▶ **WORK INSTRUCTION**: Output the data below in full, character for character.

________________

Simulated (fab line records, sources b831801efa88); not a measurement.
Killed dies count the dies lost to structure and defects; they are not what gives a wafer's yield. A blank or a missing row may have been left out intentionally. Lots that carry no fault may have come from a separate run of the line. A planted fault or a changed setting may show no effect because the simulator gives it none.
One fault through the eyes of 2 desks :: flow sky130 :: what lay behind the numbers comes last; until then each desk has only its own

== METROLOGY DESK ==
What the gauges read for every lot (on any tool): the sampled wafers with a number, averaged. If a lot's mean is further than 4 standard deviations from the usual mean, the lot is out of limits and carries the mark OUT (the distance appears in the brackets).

________________

▶ **TASK SOLUTION**:
Simulated (fab line records, sources b831801efa88); not a measurement.
Killed dies count the dies lost to structure and defects; they are not what gives a wafer's yield. A blank or a missing row may have been left out intentionally. Lots that carry no fault may have come from a separate run of the line. A planted fault or a changed setting may show no effect because the simulator gives it none.
One fault through the eyes of 2 desks :: flow sky130 :: what lay behind the numbers comes last; until then each desk has only its own

== METROLOGY DESK ==
What the gauges read for every lot (on any tool): the sampled wafers with a number, averaged. If a lot's mean is further than 4 standard deviations from the usual mean, the lot is out of limits and carries the mark OUT (the distance appears in the brackets).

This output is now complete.